:: Supplied data ::
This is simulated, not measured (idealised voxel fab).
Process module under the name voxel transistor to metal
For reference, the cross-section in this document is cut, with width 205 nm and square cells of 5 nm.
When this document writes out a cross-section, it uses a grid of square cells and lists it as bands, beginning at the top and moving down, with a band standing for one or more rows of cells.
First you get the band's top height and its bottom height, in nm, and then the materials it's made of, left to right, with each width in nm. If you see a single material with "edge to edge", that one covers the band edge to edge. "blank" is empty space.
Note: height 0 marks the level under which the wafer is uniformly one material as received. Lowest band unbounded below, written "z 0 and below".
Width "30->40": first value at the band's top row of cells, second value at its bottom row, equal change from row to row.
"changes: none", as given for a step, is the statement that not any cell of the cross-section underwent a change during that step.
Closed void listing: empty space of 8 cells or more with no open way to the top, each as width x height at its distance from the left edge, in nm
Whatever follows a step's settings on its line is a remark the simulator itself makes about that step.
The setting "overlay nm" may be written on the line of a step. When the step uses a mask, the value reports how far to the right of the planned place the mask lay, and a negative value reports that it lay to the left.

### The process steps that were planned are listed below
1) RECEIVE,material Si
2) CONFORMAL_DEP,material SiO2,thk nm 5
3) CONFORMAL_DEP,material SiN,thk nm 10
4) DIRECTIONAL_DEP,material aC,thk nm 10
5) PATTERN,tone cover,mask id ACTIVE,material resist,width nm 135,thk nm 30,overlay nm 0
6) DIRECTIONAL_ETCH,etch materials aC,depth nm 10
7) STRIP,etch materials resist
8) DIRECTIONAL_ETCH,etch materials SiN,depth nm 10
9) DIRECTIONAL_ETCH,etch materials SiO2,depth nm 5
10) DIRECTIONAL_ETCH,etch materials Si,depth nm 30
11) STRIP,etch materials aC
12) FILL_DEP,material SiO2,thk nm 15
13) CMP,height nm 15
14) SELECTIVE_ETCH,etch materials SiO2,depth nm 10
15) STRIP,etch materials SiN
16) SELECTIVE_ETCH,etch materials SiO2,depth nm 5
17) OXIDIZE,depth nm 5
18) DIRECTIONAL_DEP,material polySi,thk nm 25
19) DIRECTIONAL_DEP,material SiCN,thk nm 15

:: Work order ::
Look above for the line that contains "14) SELECTIVE_ETCH,etch materials". Starting there, transcribe every line exactly until you have copied the line that contains "18) DIRECTIONAL_DEP,material polySi,thk nm 25".

:: Written solution ::
14) SELECTIVE_ETCH,etch materials SiO2,depth nm 10
15) STRIP,etch materials SiN
16) SELECTIVE_ETCH,etch materials SiO2,depth nm 5
17) OXIDIZE,depth nm 5
18) DIRECTIONAL_DEP,material polySi,thk nm 25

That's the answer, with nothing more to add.